** Data provided follows **

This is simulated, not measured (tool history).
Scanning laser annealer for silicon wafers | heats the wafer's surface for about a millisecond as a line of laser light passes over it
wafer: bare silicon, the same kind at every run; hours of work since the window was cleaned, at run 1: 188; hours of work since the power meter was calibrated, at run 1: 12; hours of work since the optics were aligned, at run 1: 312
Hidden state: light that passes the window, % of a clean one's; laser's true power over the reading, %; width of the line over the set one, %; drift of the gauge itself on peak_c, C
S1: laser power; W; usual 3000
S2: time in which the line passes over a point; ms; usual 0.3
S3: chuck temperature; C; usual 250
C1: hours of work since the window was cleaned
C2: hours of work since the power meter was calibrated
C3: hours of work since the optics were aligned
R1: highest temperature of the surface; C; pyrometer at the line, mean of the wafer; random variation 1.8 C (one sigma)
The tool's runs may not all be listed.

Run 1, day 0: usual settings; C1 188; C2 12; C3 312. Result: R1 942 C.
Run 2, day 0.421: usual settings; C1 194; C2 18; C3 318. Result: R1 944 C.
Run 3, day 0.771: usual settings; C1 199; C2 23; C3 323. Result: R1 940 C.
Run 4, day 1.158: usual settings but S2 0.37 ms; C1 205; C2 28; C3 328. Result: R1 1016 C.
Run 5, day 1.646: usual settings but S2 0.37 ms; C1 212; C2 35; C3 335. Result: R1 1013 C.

** End of Data provided **

§ Required action
The whole listing above, restated word for word, is the required answer.

§ Expected answer
This is simulated, not measured (tool history).
Scanning laser annealer for silicon wafers | heats the wafer's surface for about a millisecond as a line of laser light passes over it
wafer: bare silicon, the same kind at every run; hours of work since the window was cleaned, at run 1: 188; hours of work since the power meter was calibrated, at run 1: 12; hours of work since the optics were aligned, at run 1: 312
Hidden state: light that passes the window, % of a clean one's; laser's true power over the reading, %; width of the line over the set one, %; drift of the gauge itself on peak_c, C
S1: laser power; W; usual 3000
S2: time in which the line passes over a point; ms; usual 0.3
S3: chuck temperature; C; usual 250
C1: hours of work since the window was cleaned
C2: hours of work since the power meter was calibrated
C3: hours of work since the optics were aligned
R1: highest temperature of the surface; C; pyrometer at the line, mean of the wafer; random variation 1.8 C (one sigma)
The tool's runs may not all be listed.

Run 1, day 0: usual settings; C1 188; C2 12; C3 312. Result: R1 942 C.
Run 2, day 0.421: usual settings; C1 194; C2 18; C3 318. Result: R1 944 C.
Run 3, day 0.771: usual settings; C1 199; C2 23; C3 323. Result: R1 940 C.
Run 4, day 1.158: usual settings but S2 0.37 ms; C1 205; C2 28; C3 328. Result: R1 1016 C.
Run 5, day 1.646: usual settings but S2 0.37 ms; C1 212; C2 35; C3 335. Result: R1 1013 C.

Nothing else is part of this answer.